** MATERIAL PROVIDED follows **
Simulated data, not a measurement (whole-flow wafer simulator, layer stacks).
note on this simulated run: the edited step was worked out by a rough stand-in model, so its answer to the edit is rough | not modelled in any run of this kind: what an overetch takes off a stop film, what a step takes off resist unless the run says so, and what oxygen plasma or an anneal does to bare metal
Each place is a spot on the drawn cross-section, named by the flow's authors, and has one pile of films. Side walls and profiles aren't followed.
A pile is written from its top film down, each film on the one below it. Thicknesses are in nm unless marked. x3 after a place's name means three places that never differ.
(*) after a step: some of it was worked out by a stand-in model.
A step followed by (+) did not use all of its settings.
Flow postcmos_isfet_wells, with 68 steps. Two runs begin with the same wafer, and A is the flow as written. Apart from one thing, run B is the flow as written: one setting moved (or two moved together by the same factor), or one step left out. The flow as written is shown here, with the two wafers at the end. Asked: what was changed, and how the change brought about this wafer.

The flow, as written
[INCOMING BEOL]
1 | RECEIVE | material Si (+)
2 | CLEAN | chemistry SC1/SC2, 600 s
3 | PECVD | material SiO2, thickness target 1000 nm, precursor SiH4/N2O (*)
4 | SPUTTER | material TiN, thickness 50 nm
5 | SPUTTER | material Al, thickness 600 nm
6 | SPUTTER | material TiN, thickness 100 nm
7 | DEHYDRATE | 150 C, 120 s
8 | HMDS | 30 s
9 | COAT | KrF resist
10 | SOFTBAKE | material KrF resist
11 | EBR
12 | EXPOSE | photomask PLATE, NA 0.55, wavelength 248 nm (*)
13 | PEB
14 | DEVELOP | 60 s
** End of MATERIAL PROVIDED **

Extract each line from the listing above, please, and repeat it exactly.

RESPONSE:
Simulated data, not a measurement (whole-flow wafer simulator, layer stacks).
note on this simulated run: the edited step was worked out by a rough stand-in model, so its answer to the edit is rough | not modelled in any run of this kind: what an overetch takes off a stop film, what a step takes off resist unless the run says so, and what oxygen plasma or an anneal does to bare metal
Each place is a spot on the drawn cross-section, named by the flow's authors, and has one pile of films. Side walls and profiles aren't followed.
A pile is written from its top film down, each film on the one below it. Thicknesses are in nm unless marked. x3 after a place's name means three places that never differ.
(*) after a step: some of it was worked out by a stand-in model.
A step followed by (+) did not use all of its settings.
Flow postcmos_isfet_wells, with 68 steps. Two runs begin with the same wafer, and A is the flow as written. Apart from one thing, run B is the flow as written: one setting moved (or two moved together by the same factor), or one step left out. The flow as written is shown here, with the two wafers at the end. Asked: what was changed, and how the change brought about this wafer.

The flow, as written
[INCOMING BEOL]
1 | RECEIVE | material Si (+)
2 | CLEAN | chemistry SC1/SC2, 600 s
3 | PECVD | material SiO2, thickness target 1000 nm, precursor SiH4/N2O (*)
4 | SPUTTER | material TiN, thickness 50 nm
5 | SPUTTER | material Al, thickness 600 nm
6 | SPUTTER | material TiN, thickness 100 nm
7 | DEHYDRATE | 150 C, 120 s
8 | HMDS | 30 s
9 | COAT | KrF resist
10 | SOFTBAKE | material KrF resist
11 | EBR
12 | EXPOSE | photomask PLATE, NA 0.55, wavelength 248 nm (*)
13 | PEB
14 | DEVELOP | 60 s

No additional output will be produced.